**WORK ORDER**
Beneath this task are records; print exactly the stretch of them from the line with "All sizes in px." through the line with "mid-height. Please add it.", both ends included.

BEGIN DATA

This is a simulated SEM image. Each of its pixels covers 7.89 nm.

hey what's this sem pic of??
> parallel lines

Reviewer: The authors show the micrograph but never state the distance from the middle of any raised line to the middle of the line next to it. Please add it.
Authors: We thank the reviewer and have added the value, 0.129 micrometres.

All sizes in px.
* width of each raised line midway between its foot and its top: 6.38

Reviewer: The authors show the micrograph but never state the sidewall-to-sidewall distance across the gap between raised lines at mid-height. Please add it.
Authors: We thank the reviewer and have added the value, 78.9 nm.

END DATA

**RESPONSE BOX**
All sizes in px.
* width of each raised line midway between its foot and its top: 6.38

Reviewer: The authors show the micrograph but never state the sidewall-to-sidewall distance across the gap between raised lines at mid-height. Please add it.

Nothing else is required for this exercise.